--- Data excerpts Enclosed Below ---

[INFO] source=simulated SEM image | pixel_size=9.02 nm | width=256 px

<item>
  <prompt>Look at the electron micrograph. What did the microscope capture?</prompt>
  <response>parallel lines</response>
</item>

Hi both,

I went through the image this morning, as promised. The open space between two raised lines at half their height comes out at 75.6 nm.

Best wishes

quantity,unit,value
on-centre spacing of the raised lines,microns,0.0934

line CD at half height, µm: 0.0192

--- End of Enclosed Data excerpts ---

* [Requirement] All lines from the beginning of the entries through the line marked "I went through" are to be output exactly; nothing else belongs in the answer.

* [Task result]
[INFO] source=simulated SEM image | pixel_size=9.02 nm | width=256 px

<item>
  <prompt>Look at the electron micrograph. What did the microscope capture?</prompt>
  <response>parallel lines</response>
</item>

Hi both,

I went through the image this morning, as promised. The open space between two raised lines at half their height comes out at 75.6 nm.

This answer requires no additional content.